# [RECORD EXCERPTS]
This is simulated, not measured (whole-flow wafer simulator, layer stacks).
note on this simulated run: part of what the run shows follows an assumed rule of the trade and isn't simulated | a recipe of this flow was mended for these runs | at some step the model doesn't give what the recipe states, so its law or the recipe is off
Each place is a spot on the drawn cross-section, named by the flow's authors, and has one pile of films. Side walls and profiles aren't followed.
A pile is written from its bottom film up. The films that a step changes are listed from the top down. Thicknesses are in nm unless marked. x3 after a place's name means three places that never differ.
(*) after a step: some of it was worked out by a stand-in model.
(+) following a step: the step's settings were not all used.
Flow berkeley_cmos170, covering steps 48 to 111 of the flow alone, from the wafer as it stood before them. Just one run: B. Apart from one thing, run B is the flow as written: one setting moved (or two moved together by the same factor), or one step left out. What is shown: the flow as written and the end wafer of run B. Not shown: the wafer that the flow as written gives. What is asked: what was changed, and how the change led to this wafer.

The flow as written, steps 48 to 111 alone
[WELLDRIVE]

# [EXERCISE]
All of the material should be set down exactly as it reads.

# [SOLUTION]
This is simulated, not measured (whole-flow wafer simulator, layer stacks).
note on this simulated run: part of what the run shows follows an assumed rule of the trade and isn't simulated | a recipe of this flow was mended for these runs | at some step the model doesn't give what the recipe states, so its law or the recipe is off
Each place is a spot on the drawn cross-section, named by the flow's authors, and has one pile of films. Side walls and profiles aren't followed.
A pile is written from its bottom film up. The films that a step changes are listed from the top down. Thicknesses are in nm unless marked. x3 after a place's name means three places that never differ.
(*) after a step: some of it was worked out by a stand-in model.
(+) following a step: the step's settings were not all used.
Flow berkeley_cmos170, covering steps 48 to 111 of the flow alone, from the wafer as it stood before them. Just one run: B. Apart from one thing, run B is the flow as written: one setting moved (or two moved together by the same factor), or one step left out. What is shown: the flow as written and the end wafer of run B. Not shown: the wafer that the flow as written gives. What is asked: what was changed, and how the change led to this wafer.

The flow as written, steps 48 to 111 alone
[WELLDRIVE]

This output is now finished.